**Action item**
Every entry that follows needs to be repeated exactly.

BEGIN
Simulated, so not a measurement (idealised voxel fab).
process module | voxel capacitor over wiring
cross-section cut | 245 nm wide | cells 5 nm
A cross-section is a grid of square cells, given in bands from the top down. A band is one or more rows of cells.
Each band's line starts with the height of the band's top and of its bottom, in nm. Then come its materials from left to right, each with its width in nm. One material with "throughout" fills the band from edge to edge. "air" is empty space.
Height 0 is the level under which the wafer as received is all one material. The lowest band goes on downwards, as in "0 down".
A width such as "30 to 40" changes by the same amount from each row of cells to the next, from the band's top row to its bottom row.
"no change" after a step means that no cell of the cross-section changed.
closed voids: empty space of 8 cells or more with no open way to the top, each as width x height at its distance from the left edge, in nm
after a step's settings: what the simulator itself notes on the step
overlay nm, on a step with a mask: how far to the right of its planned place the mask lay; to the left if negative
END

**Task answer**
Simulated, so not a measurement (idealised voxel fab).
process module | voxel capacitor over wiring
cross-section cut | 245 nm wide | cells 5 nm
A cross-section is a grid of square cells, given in bands from the top down. A band is one or more rows of cells.
Each band's line starts with the height of the band's top and of its bottom, in nm. Then come its materials from left to right, each with its width in nm. One material with "throughout" fills the band from edge to edge. "air" is empty space.
Height 0 is the level under which the wafer as received is all one material. The lowest band goes on downwards, as in "0 down".
A width such as "30 to 40" changes by the same amount from each row of cells to the next, from the band's top row to its bottom row.
"no change" after a step means that no cell of the cross-section changed.
closed voids: empty space of 8 cells or more with no open way to the top, each as width x height at its distance from the left edge, in nm
after a step's settings: what the simulator itself notes on the step
overlay nm, on a step with a mask: how far to the right of its planned place the mask lay; to the left if negative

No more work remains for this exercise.